## Work item
From the listing below, reproduce word for word the part that opens with the line containing "Tool in this" and closes with the line containing "Only some runs"; reproduce nothing else.

## Excerpted records
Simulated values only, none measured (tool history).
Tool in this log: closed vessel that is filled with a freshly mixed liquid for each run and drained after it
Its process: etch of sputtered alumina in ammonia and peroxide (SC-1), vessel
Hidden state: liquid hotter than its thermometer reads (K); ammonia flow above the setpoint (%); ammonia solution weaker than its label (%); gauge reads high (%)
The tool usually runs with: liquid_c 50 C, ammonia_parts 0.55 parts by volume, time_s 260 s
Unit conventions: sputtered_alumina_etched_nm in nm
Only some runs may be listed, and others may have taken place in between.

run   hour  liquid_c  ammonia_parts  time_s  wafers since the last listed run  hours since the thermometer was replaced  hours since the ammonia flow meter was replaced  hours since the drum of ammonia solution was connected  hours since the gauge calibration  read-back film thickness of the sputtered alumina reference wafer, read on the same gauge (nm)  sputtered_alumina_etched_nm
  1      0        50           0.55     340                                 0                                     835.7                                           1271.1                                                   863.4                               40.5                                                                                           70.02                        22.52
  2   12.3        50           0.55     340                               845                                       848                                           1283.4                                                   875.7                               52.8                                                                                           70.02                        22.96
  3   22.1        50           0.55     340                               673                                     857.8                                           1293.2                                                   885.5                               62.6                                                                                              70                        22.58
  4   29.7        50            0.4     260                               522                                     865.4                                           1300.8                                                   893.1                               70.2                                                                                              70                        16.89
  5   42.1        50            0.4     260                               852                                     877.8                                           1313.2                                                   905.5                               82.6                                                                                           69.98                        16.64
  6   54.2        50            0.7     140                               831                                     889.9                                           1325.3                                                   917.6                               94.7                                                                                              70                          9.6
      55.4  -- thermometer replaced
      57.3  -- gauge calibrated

## Reply
Tool in this log: closed vessel that is filled with a freshly mixed liquid for each run and drained after it
Its process: etch of sputtered alumina in ammonia and peroxide (SC-1), vessel
Hidden state: liquid hotter than its thermometer reads (K); ammonia flow above the setpoint (%); ammonia solution weaker than its label (%); gauge reads high (%)
The tool usually runs with: liquid_c 50 C, ammonia_parts 0.55 parts by volume, time_s 260 s
Unit conventions: sputtered_alumina_etched_nm in nm
Only some runs may be listed, and others may have taken place in between.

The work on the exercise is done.